* **EXTRACTED DATA**:
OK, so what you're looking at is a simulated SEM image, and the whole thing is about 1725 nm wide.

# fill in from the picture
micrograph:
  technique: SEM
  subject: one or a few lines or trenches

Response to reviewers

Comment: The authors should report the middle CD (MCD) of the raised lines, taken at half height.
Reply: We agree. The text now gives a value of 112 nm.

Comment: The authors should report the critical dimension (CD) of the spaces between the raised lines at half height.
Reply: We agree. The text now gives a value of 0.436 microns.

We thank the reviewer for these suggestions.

* **ASSIGNED TASK**: All lines of the data above must be repeated exactly.

* **YOUR SOLUTION**:
OK, so what you're looking at is a simulated SEM image, and the whole thing is about 1725 nm wide.

# fill in from the picture
micrograph:
  technique: SEM
  subject: one or a few lines or trenches

Response to reviewers

Comment: The authors should report the middle CD (MCD) of the raised lines, taken at half height.
Reply: We agree. The text now gives a value of 112 nm.

Comment: The authors should report the critical dimension (CD) of the spaces between the raised lines at half height.
Reply: We agree. The text now gives a value of 0.436 microns.

We thank the reviewer for these suggestions.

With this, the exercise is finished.